## Activity
Give back every entry below, exactly as written.

------------------------------------

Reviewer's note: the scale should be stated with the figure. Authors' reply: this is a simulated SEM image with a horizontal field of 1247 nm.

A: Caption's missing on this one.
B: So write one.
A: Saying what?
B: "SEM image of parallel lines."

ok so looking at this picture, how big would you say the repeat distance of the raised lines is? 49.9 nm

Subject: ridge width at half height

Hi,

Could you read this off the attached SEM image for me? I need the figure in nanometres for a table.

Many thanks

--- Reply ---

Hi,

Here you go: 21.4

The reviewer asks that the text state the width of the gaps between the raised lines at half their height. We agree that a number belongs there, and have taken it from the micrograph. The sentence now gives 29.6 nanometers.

------------------------------------

## Problem solution
Reviewer's note: the scale should be stated with the figure. Authors' reply: this is a simulated SEM image with a horizontal field of 1247 nm.

A: Caption's missing on this one.
B: So write one.
A: Saying what?
B: "SEM image of parallel lines."

ok so looking at this picture, how big would you say the repeat distance of the raised lines is? 49.9 nm

Subject: ridge width at half height

Hi,

Could you read this off the attached SEM image for me? I need the figure in nanometres for a table.

Many thanks

--- Reply ---

Hi,

Here you go: 21.4

The reviewer asks that the text state the width of the gaps between the raised lines at half their height. We agree that a number belongs there, and have taken it from the micrograph. The sentence now gives 29.6 nanometers.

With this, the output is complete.